--

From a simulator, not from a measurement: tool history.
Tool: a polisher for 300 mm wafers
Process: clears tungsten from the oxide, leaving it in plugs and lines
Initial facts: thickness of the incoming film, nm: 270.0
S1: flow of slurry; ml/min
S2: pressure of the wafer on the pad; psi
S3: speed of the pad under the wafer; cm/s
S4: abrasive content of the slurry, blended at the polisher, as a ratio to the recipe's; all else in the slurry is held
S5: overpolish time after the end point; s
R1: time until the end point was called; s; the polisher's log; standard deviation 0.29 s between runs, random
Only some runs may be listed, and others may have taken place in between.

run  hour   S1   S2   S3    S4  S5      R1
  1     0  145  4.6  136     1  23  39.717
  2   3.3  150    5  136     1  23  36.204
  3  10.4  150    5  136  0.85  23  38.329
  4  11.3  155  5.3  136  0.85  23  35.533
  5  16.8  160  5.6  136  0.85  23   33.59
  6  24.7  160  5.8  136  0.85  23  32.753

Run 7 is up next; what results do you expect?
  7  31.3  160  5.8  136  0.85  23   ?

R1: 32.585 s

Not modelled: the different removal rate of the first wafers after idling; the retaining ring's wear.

--

§ **Action item**:
Extract each line of the material exactly as it stands.

§ **Task result**:
From a simulator, not from a measurement: tool history.
Tool: a polisher for 300 mm wafers
Process: clears tungsten from the oxide, leaving it in plugs and lines
Initial facts: thickness of the incoming film, nm: 270.0
S1: flow of slurry; ml/min
S2: pressure of the wafer on the pad; psi
S3: speed of the pad under the wafer; cm/s
S4: abrasive content of the slurry, blended at the polisher, as a ratio to the recipe's; all else in the slurry is held
S5: overpolish time after the end point; s
R1: time until the end point was called; s; the polisher's log; standard deviation 0.29 s between runs, random
Only some runs may be listed, and others may have taken place in between.

run  hour   S1   S2   S3    S4  S5      R1
  1     0  145  4.6  136     1  23  39.717
  2   3.3  150    5  136     1  23  36.204
  3  10.4  150    5  136  0.85  23  38.329
  4  11.3  155  5.3  136  0.85  23  35.533
  5  16.8  160  5.6  136  0.85  23   33.59
  6  24.7  160  5.8  136  0.85  23  32.753

Run 7 is up next; what results do you expect?
  7  31.3  160  5.8  136  0.85  23   ?

R1: 32.585 s

Not modelled: the different removal rate of the first wafers after idling; the retaining ring's wear.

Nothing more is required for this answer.